- **DATASET CONTENT**
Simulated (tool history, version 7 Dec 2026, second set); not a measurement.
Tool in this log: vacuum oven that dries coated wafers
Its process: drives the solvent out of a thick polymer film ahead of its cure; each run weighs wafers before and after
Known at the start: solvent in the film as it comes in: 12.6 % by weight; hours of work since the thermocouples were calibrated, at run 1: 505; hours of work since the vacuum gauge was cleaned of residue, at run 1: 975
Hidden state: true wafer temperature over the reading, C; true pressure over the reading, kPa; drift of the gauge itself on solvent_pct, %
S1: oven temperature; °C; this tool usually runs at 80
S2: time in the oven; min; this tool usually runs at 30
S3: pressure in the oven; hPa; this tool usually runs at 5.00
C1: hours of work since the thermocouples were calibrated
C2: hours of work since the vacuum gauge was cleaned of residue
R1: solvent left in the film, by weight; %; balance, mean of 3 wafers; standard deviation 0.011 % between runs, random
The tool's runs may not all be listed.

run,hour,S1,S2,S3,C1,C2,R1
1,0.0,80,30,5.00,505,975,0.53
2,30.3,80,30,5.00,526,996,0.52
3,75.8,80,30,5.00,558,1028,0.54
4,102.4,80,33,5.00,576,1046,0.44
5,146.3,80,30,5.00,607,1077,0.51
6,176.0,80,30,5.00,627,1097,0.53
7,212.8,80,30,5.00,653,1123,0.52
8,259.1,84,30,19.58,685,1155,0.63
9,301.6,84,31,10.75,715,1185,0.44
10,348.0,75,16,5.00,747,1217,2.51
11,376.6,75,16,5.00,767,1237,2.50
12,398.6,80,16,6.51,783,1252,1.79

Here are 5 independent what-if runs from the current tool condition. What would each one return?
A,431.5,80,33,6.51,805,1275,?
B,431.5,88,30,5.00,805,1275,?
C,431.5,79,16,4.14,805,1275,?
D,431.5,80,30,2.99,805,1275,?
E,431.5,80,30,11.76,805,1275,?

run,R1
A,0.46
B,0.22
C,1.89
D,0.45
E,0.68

- **ACTIVITY**
Starting at the line above that holds "C1: hours of" and ending at the line that holds "1,0.0,80,30,5.00,505,975,0.53", transcribe each line exactly and include no other lines.

- **TASK RESPONSE**
C1: hours of work since the thermocouples were calibrated
C2: hours of work since the vacuum gauge was cleaned of residue
R1: solvent left in the film, by weight; %; balance, mean of 3 wafers; standard deviation 0.011 % between runs, random
The tool's runs may not all be listed.

run,hour,S1,S2,S3,C1,C2,R1
1,0.0,80,30,5.00,505,975,0.53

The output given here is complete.